**ASSIGNED TASK**
Set out the records again, keeping every word as it is.

'''

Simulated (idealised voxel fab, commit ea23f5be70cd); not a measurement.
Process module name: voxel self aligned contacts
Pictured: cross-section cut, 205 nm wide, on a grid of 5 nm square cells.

'''

**RESPONSE**
Simulated (idealised voxel fab, commit ea23f5be70cd); not a measurement.
Process module name: voxel self aligned contacts
Pictured: cross-section cut, 205 nm wide, on a grid of 5 nm square cells.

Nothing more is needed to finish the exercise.